Dataset excerpts →
>>>
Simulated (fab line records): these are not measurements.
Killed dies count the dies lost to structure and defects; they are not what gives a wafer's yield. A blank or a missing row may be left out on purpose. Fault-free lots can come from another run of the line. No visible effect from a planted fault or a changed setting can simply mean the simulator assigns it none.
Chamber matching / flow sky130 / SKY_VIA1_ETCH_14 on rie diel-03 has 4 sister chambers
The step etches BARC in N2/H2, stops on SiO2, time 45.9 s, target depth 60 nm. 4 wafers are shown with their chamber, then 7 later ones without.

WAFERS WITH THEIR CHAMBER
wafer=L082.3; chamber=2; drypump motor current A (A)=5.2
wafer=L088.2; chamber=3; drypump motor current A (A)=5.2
<<<

Brief → In the answer, the listing above should be restated word for word.

Response box →
Simulated (fab line records): these are not measurements.
Killed dies count the dies lost to structure and defects; they are not what gives a wafer's yield. A blank or a missing row may be left out on purpose. Fault-free lots can come from another run of the line. No visible effect from a planted fault or a changed setting can simply mean the simulator assigns it none.
Chamber matching / flow sky130 / SKY_VIA1_ETCH_14 on rie diel-03 has 4 sister chambers
The step etches BARC in N2/H2, stops on SiO2, time 45.9 s, target depth 60 nm. 4 wafers are shown with their chamber, then 7 later ones without.

WAFERS WITH THEIR CHAMBER
wafer=L082.3; chamber=2; drypump motor current A (A)=5.2
wafer=L088.2; chamber=3; drypump motor current A (A)=5.2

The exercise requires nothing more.